══════════
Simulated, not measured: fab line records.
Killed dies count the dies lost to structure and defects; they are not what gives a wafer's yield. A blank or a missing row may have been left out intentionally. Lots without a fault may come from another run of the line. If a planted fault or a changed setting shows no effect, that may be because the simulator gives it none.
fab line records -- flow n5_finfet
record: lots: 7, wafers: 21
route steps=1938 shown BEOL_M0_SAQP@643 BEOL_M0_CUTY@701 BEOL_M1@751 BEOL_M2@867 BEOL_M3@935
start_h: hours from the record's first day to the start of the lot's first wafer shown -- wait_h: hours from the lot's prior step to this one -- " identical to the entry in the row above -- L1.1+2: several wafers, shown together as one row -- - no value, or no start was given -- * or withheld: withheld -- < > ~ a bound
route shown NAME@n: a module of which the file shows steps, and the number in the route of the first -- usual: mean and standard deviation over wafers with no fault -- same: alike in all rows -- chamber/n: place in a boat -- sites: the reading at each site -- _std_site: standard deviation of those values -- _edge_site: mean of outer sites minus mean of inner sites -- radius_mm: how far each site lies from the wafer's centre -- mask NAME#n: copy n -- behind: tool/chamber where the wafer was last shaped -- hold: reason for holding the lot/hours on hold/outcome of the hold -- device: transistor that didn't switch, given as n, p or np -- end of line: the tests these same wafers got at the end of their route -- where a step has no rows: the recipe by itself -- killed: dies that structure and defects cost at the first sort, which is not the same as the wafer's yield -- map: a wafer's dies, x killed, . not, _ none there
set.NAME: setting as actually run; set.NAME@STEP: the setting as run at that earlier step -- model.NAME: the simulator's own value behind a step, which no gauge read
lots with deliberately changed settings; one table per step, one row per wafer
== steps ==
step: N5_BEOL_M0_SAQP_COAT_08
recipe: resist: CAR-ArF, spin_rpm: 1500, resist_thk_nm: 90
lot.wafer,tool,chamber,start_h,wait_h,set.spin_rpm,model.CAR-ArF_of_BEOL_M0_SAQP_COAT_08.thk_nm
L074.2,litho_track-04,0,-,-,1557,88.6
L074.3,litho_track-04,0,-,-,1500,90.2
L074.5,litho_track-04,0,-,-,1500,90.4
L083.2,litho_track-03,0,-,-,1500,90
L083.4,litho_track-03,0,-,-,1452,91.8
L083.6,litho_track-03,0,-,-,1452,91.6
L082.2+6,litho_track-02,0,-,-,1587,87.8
══════════

◆ BRIEF: Start at the first line of the material. Reproduce every line exactly, ending with the line that holds "route steps=1938 shown".

◆ TASK RESULT:
Simulated, not measured: fab line records.
Killed dies count the dies lost to structure and defects; they are not what gives a wafer's yield. A blank or a missing row may have been left out intentionally. Lots without a fault may come from another run of the line. If a planted fault or a changed setting shows no effect, that may be because the simulator gives it none.
fab line records -- flow n5_finfet
record: lots: 7, wafers: 21
route steps=1938 shown BEOL_M0_SAQP@643 BEOL_M0_CUTY@701 BEOL_M1@751 BEOL_M2@867 BEOL_M3@935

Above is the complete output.